════════════════════

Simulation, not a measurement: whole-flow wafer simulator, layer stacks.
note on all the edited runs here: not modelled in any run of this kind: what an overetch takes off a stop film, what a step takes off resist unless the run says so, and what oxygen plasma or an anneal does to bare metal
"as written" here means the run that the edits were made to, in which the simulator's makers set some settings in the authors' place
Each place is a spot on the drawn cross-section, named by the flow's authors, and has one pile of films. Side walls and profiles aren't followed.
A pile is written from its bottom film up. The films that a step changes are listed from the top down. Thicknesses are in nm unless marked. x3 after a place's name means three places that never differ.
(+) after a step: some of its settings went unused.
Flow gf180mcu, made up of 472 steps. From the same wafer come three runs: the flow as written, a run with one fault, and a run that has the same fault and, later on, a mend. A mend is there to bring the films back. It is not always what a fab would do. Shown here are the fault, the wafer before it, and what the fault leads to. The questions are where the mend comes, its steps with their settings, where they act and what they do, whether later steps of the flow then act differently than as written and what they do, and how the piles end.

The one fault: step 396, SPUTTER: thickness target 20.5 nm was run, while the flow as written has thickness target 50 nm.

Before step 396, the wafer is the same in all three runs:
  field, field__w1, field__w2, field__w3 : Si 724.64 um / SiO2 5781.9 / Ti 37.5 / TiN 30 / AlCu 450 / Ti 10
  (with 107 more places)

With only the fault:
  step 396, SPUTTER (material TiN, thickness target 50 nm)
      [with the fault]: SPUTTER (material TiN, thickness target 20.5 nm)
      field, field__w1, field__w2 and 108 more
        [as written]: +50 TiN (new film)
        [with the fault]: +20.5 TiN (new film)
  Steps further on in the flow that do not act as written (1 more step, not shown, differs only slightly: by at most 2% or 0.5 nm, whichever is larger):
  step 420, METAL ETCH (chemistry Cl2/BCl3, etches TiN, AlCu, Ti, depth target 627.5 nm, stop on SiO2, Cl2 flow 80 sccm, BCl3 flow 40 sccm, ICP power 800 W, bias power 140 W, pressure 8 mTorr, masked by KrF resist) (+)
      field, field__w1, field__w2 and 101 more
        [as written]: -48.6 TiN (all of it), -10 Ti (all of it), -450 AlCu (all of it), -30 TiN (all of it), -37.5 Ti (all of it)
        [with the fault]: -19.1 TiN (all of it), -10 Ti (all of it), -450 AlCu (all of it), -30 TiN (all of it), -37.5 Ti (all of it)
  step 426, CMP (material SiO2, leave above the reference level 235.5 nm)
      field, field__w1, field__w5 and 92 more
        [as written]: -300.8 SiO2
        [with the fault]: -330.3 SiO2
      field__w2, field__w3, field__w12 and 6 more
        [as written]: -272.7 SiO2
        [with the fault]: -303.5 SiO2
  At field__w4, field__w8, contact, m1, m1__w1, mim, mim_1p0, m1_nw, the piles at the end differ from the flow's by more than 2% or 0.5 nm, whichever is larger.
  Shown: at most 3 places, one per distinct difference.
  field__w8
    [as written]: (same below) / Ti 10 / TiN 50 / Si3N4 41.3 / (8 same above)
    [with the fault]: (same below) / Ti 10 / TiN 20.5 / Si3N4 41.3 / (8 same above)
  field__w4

════════════════════

Starting with the first line of the records, repeat every line up to and including the one containing "note on all", and nothing else.

- _Task solution_:
Simulation, not a measurement: whole-flow wafer simulator, layer stacks.
note on all the edited runs here: not modelled in any run of this kind: what an overetch takes off a stop film, what a step takes off resist unless the run says so, and what oxygen plasma or an anneal does to bare metal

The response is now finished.